- [Data excerpts]:
————————

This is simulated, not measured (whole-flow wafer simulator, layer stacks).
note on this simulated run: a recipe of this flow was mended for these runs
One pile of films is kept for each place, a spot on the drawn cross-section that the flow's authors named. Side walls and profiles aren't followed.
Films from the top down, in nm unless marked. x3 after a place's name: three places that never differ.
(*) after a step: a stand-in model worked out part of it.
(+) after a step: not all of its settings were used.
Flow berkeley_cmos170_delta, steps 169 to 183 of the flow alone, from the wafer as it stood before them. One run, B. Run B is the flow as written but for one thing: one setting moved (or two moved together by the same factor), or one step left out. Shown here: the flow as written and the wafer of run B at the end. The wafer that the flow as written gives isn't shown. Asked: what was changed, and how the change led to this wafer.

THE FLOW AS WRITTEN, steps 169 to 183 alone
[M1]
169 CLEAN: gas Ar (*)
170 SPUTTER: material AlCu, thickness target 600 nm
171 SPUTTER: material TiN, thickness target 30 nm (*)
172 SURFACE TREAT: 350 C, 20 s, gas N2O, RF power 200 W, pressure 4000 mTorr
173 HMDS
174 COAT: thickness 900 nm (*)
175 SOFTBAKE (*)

————————

- [Work order]: None of the lines above may be skipped. Transcribe each one exactly.

- [Solution]:
This is simulated, not measured (whole-flow wafer simulator, layer stacks).
note on this simulated run: a recipe of this flow was mended for these runs
One pile of films is kept for each place, a spot on the drawn cross-section that the flow's authors named. Side walls and profiles aren't followed.
Films from the top down, in nm unless marked. x3 after a place's name: three places that never differ.
(*) after a step: a stand-in model worked out part of it.
(+) after a step: not all of its settings were used.
Flow berkeley_cmos170_delta, steps 169 to 183 of the flow alone, from the wafer as it stood before them. One run, B. Run B is the flow as written but for one thing: one setting moved (or two moved together by the same factor), or one step left out. Shown here: the flow as written and the wafer of run B at the end. The wafer that the flow as written gives isn't shown. Asked: what was changed, and how the change led to this wafer.

THE FLOW AS WRITTEN, steps 169 to 183 alone
[M1]
169 CLEAN: gas Ar (*)
170 SPUTTER: material AlCu, thickness target 600 nm
171 SPUTTER: material TiN, thickness target 30 nm (*)
172 SURFACE TREAT: 350 C, 20 s, gas N2O, RF power 200 W, pressure 4000 mTorr
173 HMDS
174 COAT: thickness 900 nm (*)
175 SOFTBAKE (*)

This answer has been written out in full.